EXERCISE
Exactly as they appear, copy the lines from the start of the entries below to the line containing "note on this", both ends included.

PROVIDED DATA
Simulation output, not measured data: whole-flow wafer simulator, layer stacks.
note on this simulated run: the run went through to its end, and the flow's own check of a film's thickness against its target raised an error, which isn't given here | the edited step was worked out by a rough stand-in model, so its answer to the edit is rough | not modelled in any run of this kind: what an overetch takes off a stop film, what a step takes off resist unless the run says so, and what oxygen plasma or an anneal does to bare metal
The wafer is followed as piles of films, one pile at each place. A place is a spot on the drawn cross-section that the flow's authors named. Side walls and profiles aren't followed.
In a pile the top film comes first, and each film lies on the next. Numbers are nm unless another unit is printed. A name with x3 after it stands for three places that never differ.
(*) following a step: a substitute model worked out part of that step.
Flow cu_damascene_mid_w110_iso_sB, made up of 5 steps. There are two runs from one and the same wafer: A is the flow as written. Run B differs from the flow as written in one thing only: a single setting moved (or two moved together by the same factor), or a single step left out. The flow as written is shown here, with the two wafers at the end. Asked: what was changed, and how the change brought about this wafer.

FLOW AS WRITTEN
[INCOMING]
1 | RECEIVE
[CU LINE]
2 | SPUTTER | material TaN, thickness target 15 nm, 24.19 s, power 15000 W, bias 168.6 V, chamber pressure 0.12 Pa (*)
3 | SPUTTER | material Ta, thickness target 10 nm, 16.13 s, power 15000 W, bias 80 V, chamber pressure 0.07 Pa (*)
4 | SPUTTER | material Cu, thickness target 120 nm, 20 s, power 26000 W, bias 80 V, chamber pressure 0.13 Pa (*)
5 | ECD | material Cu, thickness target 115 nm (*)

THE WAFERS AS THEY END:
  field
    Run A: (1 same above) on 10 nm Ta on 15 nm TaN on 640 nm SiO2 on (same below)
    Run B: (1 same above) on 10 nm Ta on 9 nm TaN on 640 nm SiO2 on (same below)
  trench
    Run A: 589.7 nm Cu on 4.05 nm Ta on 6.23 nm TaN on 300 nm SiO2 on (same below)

WRITTEN REPLY
Simulation output, not measured data: whole-flow wafer simulator, layer stacks.
note on this simulated run: the run went through to its end, and the flow's own check of a film's thickness against its target raised an error, which isn't given here | the edited step was worked out by a rough stand-in model, so its answer to the edit is rough | not modelled in any run of this kind: what an overetch takes off a stop film, what a step takes off resist unless the run says so, and what oxygen plasma or an anneal does to bare metal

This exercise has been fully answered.